_Extracted material:_
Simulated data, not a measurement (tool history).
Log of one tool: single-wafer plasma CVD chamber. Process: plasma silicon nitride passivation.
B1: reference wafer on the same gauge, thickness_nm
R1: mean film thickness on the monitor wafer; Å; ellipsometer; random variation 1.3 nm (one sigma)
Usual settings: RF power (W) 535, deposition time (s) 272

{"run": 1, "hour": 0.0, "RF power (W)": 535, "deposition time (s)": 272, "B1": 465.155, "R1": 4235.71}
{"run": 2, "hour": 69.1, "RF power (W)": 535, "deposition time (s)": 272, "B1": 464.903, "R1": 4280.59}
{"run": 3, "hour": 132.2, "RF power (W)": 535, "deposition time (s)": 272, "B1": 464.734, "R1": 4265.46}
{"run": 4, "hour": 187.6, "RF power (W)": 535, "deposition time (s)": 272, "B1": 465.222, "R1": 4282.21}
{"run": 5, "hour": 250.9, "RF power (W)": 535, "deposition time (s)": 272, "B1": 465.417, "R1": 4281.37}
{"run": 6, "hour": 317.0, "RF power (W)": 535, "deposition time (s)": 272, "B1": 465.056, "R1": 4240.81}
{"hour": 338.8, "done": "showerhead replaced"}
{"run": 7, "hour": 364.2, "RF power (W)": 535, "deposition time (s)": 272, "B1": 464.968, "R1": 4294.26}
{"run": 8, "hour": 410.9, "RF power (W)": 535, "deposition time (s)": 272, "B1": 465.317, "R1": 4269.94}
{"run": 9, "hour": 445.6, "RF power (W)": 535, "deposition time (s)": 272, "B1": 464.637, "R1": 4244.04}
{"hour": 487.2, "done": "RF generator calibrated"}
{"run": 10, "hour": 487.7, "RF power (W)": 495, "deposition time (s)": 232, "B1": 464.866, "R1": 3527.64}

_Assignment:_
Output the material verbatim.

_Your response:_
Simulated data, not a measurement (tool history).
Log of one tool: single-wafer plasma CVD chamber. Process: plasma silicon nitride passivation.
B1: reference wafer on the same gauge, thickness_nm
R1: mean film thickness on the monitor wafer; Å; ellipsometer; random variation 1.3 nm (one sigma)
Usual settings: RF power (W) 535, deposition time (s) 272

{"run": 1, "hour": 0.0, "RF power (W)": 535, "deposition time (s)": 272, "B1": 465.155, "R1": 4235.71}
{"run": 2, "hour": 69.1, "RF power (W)": 535, "deposition time (s)": 272, "B1": 464.903, "R1": 4280.59}
{"run": 3, "hour": 132.2, "RF power (W)": 535, "deposition time (s)": 272, "B1": 464.734, "R1": 4265.46}
{"run": 4, "hour": 187.6, "RF power (W)": 535, "deposition time (s)": 272, "B1": 465.222, "R1": 4282.21}
{"run": 5, "hour": 250.9, "RF power (W)": 535, "deposition time (s)": 272, "B1": 465.417, "R1": 4281.37}
{"run": 6, "hour": 317.0, "RF power (W)": 535, "deposition time (s)": 272, "B1": 465.056, "R1": 4240.81}
{"hour": 338.8, "done": "showerhead replaced"}
{"run": 7, "hour": 364.2, "RF power (W)": 535, "deposition time (s)": 272, "B1": 464.968, "R1": 4294.26}
{"run": 8, "hour": 410.9, "RF power (W)": 535, "deposition time (s)": 272, "B1": 465.317, "R1": 4269.94}
{"run": 9, "hour": 445.6, "RF power (W)": 535, "deposition time (s)": 272, "B1": 464.637, "R1": 4244.04}
{"hour": 487.2, "done": "RF generator calibrated"}
{"run": 10, "hour": 487.7, "RF power (W)": 495, "deposition time (s)": 232, "B1": 464.866, "R1": 3527.64}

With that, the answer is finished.